######

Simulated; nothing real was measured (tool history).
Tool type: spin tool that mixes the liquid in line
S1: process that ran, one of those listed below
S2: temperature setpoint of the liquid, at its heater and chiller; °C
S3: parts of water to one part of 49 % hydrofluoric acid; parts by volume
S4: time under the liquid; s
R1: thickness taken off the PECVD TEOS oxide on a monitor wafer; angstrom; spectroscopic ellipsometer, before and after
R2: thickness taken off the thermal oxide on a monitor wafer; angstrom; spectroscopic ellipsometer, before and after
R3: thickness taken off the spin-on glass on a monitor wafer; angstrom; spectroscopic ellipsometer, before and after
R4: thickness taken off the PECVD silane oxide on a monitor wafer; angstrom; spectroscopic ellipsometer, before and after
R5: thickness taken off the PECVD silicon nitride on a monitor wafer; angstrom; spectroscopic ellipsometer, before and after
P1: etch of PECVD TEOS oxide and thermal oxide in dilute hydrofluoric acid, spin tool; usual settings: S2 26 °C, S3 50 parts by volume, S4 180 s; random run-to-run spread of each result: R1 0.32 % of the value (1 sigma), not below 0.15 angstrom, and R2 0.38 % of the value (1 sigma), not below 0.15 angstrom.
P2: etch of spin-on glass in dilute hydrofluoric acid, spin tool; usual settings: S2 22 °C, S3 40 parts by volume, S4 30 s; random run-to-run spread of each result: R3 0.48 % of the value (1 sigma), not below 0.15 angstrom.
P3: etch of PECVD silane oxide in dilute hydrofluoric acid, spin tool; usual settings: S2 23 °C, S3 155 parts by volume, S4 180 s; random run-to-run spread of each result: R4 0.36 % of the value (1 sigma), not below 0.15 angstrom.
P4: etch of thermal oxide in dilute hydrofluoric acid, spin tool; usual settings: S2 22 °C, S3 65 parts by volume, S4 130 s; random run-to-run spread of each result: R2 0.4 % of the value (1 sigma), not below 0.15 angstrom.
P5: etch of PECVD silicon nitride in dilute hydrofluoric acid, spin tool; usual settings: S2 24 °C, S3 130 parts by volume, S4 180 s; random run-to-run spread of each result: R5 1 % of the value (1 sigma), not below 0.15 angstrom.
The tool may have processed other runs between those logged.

######

Scan the lines above for "S3: parts of" and for "P3: etch of". Repeat exactly the line holding each of them and every line in between.

- [Written answer]
S3: parts of water to one part of 49 % hydrofluoric acid; parts by volume
S4: time under the liquid; s
R1: thickness taken off the PECVD TEOS oxide on a monitor wafer; angstrom; spectroscopic ellipsometer, before and after
R2: thickness taken off the thermal oxide on a monitor wafer; angstrom; spectroscopic ellipsometer, before and after
R3: thickness taken off the spin-on glass on a monitor wafer; angstrom; spectroscopic ellipsometer, before and after
R4: thickness taken off the PECVD silane oxide on a monitor wafer; angstrom; spectroscopic ellipsometer, before and after
R5: thickness taken off the PECVD silicon nitride on a monitor wafer; angstrom; spectroscopic ellipsometer, before and after
P1: etch of PECVD TEOS oxide and thermal oxide in dilute hydrofluoric acid, spin tool; usual settings: S2 26 °C, S3 50 parts by volume, S4 180 s; random run-to-run spread of each result: R1 0.32 % of the value (1 sigma), not below 0.15 angstrom, and R2 0.38 % of the value (1 sigma), not below 0.15 angstrom.
P2: etch of spin-on glass in dilute hydrofluoric acid, spin tool; usual settings: S2 22 °C, S3 40 parts by volume, S4 30 s; random run-to-run spread of each result: R3 0.48 % of the value (1 sigma), not below 0.15 angstrom.
P3: etch of PECVD silane oxide in dilute hydrofluoric acid, spin tool; usual settings: S2 23 °C, S3 155 parts by volume, S4 180 s; random run-to-run spread of each result: R4 0.36 % of the value (1 sigma), not below 0.15 angstrom.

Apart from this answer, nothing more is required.